Extracted data:
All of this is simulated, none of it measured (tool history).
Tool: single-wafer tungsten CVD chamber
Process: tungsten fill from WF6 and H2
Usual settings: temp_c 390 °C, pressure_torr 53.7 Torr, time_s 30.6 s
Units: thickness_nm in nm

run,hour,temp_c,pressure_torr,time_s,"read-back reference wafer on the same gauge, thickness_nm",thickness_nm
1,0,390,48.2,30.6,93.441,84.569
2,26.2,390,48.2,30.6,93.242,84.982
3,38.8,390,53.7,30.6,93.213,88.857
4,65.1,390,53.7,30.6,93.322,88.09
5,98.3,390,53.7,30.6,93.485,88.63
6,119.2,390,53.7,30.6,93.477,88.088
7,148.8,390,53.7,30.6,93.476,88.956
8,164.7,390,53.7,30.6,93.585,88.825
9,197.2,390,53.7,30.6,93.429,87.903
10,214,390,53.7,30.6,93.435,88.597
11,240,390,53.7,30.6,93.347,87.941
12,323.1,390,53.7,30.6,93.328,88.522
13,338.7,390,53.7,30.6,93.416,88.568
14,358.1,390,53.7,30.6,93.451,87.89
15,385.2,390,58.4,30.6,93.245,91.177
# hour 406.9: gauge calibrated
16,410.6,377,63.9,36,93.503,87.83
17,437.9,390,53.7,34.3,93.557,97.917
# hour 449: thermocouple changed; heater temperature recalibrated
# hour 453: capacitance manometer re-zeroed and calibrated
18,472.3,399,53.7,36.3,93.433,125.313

Work task: Set down the entire listing above again, word for word.

Written reply:
All of this is simulated, none of it measured (tool history).
Tool: single-wafer tungsten CVD chamber
Process: tungsten fill from WF6 and H2
Usual settings: temp_c 390 °C, pressure_torr 53.7 Torr, time_s 30.6 s
Units: thickness_nm in nm

run,hour,temp_c,pressure_torr,time_s,"read-back reference wafer on the same gauge, thickness_nm",thickness_nm
1,0,390,48.2,30.6,93.441,84.569
2,26.2,390,48.2,30.6,93.242,84.982
3,38.8,390,53.7,30.6,93.213,88.857
4,65.1,390,53.7,30.6,93.322,88.09
5,98.3,390,53.7,30.6,93.485,88.63
6,119.2,390,53.7,30.6,93.477,88.088
7,148.8,390,53.7,30.6,93.476,88.956
8,164.7,390,53.7,30.6,93.585,88.825
9,197.2,390,53.7,30.6,93.429,87.903
10,214,390,53.7,30.6,93.435,88.597
11,240,390,53.7,30.6,93.347,87.941
12,323.1,390,53.7,30.6,93.328,88.522
13,338.7,390,53.7,30.6,93.416,88.568
14,358.1,390,53.7,30.6,93.451,87.89
15,385.2,390,58.4,30.6,93.245,91.177
# hour 406.9: gauge calibrated
16,410.6,377,63.9,36,93.503,87.83
17,437.9,390,53.7,34.3,93.557,97.917
# hour 449: thermocouple changed; heater temperature recalibrated
# hour 453: capacitance manometer re-zeroed and calibrated
18,472.3,399,53.7,36.3,93.433,125.313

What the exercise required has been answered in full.